# EXERCISE
Transcribe the whole listing precisely, leaving nothing out.

# RECORDED INFORMATION
+++++
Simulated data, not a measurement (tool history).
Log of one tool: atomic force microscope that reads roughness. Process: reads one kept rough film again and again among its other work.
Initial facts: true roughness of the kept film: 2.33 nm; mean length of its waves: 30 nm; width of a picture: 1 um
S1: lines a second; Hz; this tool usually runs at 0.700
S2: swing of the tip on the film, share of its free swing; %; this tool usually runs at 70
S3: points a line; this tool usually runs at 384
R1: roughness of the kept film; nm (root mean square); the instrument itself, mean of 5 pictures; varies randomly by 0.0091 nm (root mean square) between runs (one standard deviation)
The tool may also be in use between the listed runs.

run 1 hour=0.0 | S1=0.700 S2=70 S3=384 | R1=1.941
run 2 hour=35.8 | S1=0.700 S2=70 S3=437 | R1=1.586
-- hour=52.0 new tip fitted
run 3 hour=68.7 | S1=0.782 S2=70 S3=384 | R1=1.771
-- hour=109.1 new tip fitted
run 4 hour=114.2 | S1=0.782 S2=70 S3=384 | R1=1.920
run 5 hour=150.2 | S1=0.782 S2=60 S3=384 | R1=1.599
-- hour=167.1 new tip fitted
+++++

# TASK ANSWER
Simulated data, not a measurement (tool history).
Log of one tool: atomic force microscope that reads roughness. Process: reads one kept rough film again and again among its other work.
Initial facts: true roughness of the kept film: 2.33 nm; mean length of its waves: 30 nm; width of a picture: 1 um
S1: lines a second; Hz; this tool usually runs at 0.700
S2: swing of the tip on the film, share of its free swing; %; this tool usually runs at 70
S3: points a line; this tool usually runs at 384
R1: roughness of the kept film; nm (root mean square); the instrument itself, mean of 5 pictures; varies randomly by 0.0091 nm (root mean square) between runs (one standard deviation)
The tool may also be in use between the listed runs.

run 1 hour=0.0 | S1=0.700 S2=70 S3=384 | R1=1.941
run 2 hour=35.8 | S1=0.700 S2=70 S3=437 | R1=1.586
-- hour=52.0 new tip fitted
run 3 hour=68.7 | S1=0.782 S2=70 S3=384 | R1=1.771
-- hour=109.1 new tip fitted
run 4 hour=114.2 | S1=0.782 S2=70 S3=384 | R1=1.920
run 5 hour=150.2 | S1=0.782 S2=60 S3=384 | R1=1.599
-- hour=167.1 new tip fitted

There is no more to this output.